= Dataset extract =
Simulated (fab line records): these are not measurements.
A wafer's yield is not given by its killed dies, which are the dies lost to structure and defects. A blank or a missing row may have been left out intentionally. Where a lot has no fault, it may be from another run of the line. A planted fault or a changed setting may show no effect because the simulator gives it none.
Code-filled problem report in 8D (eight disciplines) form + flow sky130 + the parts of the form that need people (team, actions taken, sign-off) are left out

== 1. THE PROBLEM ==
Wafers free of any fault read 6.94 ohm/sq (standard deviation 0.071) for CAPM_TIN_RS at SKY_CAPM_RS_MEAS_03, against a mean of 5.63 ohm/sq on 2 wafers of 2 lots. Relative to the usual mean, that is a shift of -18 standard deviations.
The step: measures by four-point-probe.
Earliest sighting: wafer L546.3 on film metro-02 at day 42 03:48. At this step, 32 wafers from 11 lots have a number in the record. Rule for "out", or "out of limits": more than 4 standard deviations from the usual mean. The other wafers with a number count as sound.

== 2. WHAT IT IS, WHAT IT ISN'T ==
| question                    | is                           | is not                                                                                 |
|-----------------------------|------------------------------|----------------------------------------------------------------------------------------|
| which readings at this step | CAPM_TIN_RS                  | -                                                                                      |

= Work task =
Up to and including the line with "Code-filled problem report", repeat the entries exactly, beginning at their first line.

= Written solution =
Simulated (fab line records): these are not measurements.
A wafer's yield is not given by its killed dies, which are the dies lost to structure and defects. A blank or a missing row may have been left out intentionally. Where a lot has no fault, it may be from another run of the line. A planted fault or a changed setting may show no effect because the simulator gives it none.
Code-filled problem report in 8D (eight disciplines) form + flow sky130 + the parts of the form that need people (team, actions taken, sign-off) are left out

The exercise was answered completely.